[Material provided Boundary: Start]
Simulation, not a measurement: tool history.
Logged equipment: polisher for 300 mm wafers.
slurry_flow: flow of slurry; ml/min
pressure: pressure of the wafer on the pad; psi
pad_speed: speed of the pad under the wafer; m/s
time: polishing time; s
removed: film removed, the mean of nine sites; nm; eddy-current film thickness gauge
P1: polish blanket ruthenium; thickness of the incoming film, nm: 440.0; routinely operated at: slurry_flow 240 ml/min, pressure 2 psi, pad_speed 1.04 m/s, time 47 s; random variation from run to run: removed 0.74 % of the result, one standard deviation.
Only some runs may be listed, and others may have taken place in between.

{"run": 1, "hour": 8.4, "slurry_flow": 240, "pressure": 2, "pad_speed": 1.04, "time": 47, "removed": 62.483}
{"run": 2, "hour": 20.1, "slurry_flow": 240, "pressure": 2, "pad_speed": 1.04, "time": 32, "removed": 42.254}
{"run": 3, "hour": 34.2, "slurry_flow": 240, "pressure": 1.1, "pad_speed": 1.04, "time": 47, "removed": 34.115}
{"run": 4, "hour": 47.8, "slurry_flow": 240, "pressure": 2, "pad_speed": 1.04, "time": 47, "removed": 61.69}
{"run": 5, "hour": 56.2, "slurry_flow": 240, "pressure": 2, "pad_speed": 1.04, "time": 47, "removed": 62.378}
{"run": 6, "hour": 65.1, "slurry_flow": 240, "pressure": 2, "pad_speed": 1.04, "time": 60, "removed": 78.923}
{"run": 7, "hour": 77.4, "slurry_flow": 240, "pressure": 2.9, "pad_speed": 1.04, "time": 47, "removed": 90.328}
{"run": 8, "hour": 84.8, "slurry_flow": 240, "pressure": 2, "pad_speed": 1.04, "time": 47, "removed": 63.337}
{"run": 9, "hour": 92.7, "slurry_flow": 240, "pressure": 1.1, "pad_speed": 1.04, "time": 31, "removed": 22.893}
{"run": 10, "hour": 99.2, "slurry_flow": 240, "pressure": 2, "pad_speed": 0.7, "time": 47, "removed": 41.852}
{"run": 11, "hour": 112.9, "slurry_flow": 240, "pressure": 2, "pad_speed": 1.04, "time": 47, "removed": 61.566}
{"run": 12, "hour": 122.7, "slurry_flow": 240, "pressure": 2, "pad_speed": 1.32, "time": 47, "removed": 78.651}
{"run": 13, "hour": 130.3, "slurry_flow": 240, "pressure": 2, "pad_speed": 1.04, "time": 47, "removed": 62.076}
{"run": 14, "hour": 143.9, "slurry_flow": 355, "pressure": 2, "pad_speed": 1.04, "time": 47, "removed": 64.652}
[Material provided Boundary: End]

• Requirement:
Beginning at the line above with "pad_speed: speed of" and finishing at the line with "removed: film removed, the", return each line exactly and return nothing else.

• Exercise result:
pad_speed: speed of the pad under the wafer; m/s
time: polishing time; s
removed: film removed, the mean of nine sites; nm; eddy-current film thickness gauge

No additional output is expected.